**Data provided**
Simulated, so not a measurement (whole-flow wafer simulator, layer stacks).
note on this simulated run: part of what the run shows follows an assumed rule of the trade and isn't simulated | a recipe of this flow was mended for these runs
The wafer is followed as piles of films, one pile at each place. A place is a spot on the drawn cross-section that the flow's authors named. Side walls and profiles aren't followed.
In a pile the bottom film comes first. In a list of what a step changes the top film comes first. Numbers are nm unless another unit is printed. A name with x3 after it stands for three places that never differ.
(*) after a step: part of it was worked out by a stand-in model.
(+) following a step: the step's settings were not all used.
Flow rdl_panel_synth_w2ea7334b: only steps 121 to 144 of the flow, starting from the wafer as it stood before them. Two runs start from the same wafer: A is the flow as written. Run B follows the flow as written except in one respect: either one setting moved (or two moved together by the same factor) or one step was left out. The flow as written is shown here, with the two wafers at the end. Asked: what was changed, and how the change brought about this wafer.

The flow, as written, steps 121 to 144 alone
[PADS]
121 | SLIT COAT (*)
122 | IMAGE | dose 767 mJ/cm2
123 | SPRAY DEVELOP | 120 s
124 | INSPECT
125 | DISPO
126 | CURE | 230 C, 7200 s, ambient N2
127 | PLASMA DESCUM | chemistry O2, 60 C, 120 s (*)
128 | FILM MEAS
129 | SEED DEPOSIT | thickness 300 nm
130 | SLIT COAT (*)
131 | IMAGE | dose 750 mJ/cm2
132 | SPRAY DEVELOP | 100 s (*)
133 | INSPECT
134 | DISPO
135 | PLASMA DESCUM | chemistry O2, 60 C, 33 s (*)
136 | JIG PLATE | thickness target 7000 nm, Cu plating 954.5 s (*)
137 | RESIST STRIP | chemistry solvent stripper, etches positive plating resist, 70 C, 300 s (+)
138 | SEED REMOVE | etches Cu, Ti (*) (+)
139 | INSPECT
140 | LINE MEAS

**Work task**
Please output the exact lines of the records above, beginning with the first and stopping after the line that holds "note on this", and nothing else.

**Answer area**
Simulated, so not a measurement (whole-flow wafer simulator, layer stacks).
note on this simulated run: part of what the run shows follows an assumed rule of the trade and isn't simulated | a recipe of this flow was mended for these runs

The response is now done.